== ACTION ITEM ==
Begin at the first line below and copy each line exactly, ending with the line where "start-h: the number" appears.

START LISTED RECORDS
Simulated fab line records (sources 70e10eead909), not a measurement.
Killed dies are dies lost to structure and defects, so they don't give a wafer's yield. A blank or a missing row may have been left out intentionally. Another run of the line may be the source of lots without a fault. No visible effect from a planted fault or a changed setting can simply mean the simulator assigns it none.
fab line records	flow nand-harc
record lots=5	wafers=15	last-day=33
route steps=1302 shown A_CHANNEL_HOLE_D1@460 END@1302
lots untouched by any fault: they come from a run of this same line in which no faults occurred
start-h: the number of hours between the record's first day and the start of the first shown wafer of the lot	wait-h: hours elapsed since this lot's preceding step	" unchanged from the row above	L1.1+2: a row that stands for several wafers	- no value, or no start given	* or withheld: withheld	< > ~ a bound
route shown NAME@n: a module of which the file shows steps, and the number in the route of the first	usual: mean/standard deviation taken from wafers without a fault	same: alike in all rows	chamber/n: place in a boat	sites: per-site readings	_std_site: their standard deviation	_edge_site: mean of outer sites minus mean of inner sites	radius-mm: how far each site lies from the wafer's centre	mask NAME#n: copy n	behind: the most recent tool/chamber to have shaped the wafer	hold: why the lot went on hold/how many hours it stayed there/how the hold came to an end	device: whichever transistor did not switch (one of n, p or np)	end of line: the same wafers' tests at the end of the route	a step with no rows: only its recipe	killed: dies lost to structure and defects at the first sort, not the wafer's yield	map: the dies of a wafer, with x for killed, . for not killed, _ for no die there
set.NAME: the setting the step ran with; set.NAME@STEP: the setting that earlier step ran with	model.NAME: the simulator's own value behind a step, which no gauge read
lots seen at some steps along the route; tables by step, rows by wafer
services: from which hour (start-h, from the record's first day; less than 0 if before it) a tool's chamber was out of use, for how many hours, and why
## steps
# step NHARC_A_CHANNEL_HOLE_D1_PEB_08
END LISTED RECORDS

== TASK RESPONSE ==
Simulated fab line records (sources 70e10eead909), not a measurement.
Killed dies are dies lost to structure and defects, so they don't give a wafer's yield. A blank or a missing row may have been left out intentionally. Another run of the line may be the source of lots without a fault. No visible effect from a planted fault or a changed setting can simply mean the simulator assigns it none.
fab line records	flow nand-harc
record lots=5	wafers=15	last-day=33
route steps=1302 shown A_CHANNEL_HOLE_D1@460 END@1302
lots untouched by any fault: they come from a run of this same line in which no faults occurred
start-h: the number of hours between the record's first day and the start of the first shown wafer of the lot	wait-h: hours elapsed since this lot's preceding step	" unchanged from the row above	L1.1+2: a row that stands for several wafers	- no value, or no start given	* or withheld: withheld	< > ~ a bound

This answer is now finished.